- **The data**:
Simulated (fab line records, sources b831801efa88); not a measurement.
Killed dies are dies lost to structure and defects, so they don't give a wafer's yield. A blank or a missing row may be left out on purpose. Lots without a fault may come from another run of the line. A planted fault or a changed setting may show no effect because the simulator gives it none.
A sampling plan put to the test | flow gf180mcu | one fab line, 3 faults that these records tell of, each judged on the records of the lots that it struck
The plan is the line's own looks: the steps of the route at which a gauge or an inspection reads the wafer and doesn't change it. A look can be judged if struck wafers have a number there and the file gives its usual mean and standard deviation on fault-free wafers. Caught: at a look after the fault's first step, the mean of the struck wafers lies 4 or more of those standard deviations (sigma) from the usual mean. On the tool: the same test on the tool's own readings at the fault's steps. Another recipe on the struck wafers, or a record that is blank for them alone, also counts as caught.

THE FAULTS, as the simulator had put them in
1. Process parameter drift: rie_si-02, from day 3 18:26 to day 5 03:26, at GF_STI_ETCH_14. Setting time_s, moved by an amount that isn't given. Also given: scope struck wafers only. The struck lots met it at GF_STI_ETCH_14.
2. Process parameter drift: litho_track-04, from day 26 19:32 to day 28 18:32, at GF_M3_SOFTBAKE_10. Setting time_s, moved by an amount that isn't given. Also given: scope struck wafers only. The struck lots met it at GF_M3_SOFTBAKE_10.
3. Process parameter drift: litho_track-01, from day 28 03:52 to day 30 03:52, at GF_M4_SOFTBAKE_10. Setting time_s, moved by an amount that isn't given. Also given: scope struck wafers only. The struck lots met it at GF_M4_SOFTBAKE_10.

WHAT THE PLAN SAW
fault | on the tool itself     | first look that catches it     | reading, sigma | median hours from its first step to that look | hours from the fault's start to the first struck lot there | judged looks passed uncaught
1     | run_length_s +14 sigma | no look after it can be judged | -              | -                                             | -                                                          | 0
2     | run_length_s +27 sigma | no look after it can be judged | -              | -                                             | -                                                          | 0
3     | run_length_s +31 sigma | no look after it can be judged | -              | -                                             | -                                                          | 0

- **Assigned task**:
Each line above from the one with "THE FAULTS, as the simulator had put them in" up to and including the one with "1. Process parameter" must be set down exactly, and no line outside that span may appear.

- **Answer space**:
THE FAULTS, as the simulator had put them in
1. Process parameter drift: rie_si-02, from day 3 18:26 to day 5 03:26, at GF_STI_ETCH_14. Setting time_s, moved by an amount that isn't given. Also given: scope struck wafers only. The struck lots met it at GF_STI_ETCH_14.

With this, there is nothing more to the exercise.